** Opening Raw data block **
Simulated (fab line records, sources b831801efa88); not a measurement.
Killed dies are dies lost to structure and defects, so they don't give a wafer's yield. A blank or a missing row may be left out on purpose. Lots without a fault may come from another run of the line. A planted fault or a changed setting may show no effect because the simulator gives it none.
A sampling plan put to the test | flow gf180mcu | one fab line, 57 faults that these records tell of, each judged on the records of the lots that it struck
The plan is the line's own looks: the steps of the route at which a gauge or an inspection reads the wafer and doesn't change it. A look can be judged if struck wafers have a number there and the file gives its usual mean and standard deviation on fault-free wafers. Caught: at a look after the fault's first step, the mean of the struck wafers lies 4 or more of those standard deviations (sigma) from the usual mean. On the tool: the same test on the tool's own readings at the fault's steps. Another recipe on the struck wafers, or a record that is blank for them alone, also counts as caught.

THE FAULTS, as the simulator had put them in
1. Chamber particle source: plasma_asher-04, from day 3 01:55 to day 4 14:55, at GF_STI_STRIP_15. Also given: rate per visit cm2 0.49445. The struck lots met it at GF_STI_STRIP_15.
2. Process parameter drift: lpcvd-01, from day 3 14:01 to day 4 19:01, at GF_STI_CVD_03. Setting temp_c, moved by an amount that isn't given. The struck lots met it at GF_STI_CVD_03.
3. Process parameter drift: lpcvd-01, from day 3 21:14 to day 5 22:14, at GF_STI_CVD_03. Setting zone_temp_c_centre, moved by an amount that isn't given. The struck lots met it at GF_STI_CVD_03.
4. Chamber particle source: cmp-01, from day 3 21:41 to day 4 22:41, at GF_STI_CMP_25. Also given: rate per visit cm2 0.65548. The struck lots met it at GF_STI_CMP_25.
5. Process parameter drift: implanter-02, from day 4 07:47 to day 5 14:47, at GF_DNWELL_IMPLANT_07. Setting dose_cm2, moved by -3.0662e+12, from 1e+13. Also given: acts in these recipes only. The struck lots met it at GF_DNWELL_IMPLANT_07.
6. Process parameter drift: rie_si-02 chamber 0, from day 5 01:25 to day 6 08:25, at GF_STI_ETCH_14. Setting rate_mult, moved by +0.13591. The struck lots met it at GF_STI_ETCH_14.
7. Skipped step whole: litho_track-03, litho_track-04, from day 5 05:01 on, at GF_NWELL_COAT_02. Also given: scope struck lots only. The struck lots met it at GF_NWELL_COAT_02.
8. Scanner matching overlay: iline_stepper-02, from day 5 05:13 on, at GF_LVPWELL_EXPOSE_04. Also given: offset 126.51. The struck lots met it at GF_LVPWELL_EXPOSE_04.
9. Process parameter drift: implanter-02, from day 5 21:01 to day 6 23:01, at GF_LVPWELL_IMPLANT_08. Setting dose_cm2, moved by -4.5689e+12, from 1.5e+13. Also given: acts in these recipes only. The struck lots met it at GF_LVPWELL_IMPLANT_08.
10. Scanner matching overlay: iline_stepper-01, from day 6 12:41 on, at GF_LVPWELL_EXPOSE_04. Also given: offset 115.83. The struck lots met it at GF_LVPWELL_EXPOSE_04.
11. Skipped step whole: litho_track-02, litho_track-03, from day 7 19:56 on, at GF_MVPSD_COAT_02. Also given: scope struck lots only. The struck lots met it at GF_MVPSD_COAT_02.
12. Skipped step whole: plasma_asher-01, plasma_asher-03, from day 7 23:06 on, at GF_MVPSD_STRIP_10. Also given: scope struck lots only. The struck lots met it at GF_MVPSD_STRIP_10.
** Closing Raw data block **

* Requirement: Referring to the material above, set down exactly the lines between the line with "3. Process parameter" and the line with "4. Chamber particle", inclusive, and no other lines.

* Exercise result:
3. Process parameter drift: lpcvd-01, from day 3 21:14 to day 5 22:14, at GF_STI_CVD_03. Setting zone_temp_c_centre, moved by an amount that isn't given. The struck lots met it at GF_STI_CVD_03.
4. Chamber particle source: cmp-01, from day 3 21:41 to day 4 22:41, at GF_STI_CMP_25. Also given: rate per visit cm2 0.65548. The struck lots met it at GF_STI_CMP_25.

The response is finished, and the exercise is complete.